● **Requirement**
Nothing but the lines from the start of the entries through the line containing "To be met: depth_nm" should appear in the answer, each given exactly.

● **Extracted information**
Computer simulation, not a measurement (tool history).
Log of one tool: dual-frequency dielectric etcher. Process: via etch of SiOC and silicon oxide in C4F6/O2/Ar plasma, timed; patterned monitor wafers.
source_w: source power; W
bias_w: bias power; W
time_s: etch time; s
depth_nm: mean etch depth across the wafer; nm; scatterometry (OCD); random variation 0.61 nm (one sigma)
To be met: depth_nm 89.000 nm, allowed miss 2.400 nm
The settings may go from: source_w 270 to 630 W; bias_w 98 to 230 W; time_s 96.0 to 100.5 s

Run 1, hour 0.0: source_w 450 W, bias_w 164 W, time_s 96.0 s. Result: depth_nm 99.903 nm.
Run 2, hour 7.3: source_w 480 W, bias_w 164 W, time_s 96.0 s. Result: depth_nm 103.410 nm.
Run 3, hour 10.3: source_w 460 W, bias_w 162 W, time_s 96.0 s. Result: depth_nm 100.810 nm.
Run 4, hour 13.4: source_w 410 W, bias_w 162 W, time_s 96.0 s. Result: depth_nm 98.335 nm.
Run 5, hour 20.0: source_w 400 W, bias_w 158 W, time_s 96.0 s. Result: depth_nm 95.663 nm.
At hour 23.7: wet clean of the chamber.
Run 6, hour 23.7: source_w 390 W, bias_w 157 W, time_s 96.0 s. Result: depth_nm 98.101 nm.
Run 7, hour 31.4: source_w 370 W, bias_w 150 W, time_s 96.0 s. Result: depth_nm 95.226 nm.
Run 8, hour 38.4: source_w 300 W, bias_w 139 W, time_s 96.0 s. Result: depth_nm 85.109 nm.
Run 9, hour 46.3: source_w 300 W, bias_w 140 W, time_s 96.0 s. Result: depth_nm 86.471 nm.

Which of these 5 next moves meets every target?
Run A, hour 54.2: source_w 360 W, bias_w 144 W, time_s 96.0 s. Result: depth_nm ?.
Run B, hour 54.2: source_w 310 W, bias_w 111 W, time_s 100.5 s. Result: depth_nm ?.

● **Written reply**
Computer simulation, not a measurement (tool history).
Log of one tool: dual-frequency dielectric etcher. Process: via etch of SiOC and silicon oxide in C4F6/O2/Ar plasma, timed; patterned monitor wafers.
source_w: source power; W
bias_w: bias power; W
time_s: etch time; s
depth_nm: mean etch depth across the wafer; nm; scatterometry (OCD); random variation 0.61 nm (one sigma)
To be met: depth_nm 89.000 nm, allowed miss 2.400 nm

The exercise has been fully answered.